> **Provided information**:
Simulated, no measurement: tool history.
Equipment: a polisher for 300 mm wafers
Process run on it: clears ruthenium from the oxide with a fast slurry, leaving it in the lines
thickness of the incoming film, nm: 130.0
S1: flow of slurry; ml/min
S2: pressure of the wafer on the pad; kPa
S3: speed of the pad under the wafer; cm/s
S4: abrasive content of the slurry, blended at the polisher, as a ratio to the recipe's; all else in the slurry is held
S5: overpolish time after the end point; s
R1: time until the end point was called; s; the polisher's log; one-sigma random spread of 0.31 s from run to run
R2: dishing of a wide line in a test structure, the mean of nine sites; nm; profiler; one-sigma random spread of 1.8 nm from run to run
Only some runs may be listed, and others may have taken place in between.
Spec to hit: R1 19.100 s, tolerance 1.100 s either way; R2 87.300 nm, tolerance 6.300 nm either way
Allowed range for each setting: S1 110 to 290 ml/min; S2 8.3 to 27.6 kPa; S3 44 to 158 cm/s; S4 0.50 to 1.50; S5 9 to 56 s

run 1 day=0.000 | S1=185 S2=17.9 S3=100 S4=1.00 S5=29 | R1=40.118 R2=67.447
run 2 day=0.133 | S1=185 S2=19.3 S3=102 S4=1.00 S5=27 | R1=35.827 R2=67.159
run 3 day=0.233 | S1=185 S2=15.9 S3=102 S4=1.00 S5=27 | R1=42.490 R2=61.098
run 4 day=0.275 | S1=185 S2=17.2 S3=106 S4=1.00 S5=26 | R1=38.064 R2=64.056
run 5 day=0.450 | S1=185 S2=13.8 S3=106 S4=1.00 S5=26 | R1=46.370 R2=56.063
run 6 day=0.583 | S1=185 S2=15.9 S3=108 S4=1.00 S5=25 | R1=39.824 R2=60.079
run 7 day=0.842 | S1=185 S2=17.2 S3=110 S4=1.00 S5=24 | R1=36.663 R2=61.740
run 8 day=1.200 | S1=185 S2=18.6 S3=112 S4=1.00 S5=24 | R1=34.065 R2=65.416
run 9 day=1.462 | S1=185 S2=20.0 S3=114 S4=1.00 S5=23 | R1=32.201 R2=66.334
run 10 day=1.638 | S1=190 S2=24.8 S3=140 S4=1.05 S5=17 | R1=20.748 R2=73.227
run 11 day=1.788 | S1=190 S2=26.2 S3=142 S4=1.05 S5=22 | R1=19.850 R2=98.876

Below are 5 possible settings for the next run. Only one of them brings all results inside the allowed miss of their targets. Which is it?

> **Work instruction**: Up to and including the line with "S1: flow of slurry; ml/min", reproduce the material above exactly as it appears, starting from its first line.

> **Exercise response**:
Simulated, no measurement: tool history.
Equipment: a polisher for 300 mm wafers
Process run on it: clears ruthenium from the oxide with a fast slurry, leaving it in the lines
thickness of the incoming film, nm: 130.0
S1: flow of slurry; ml/min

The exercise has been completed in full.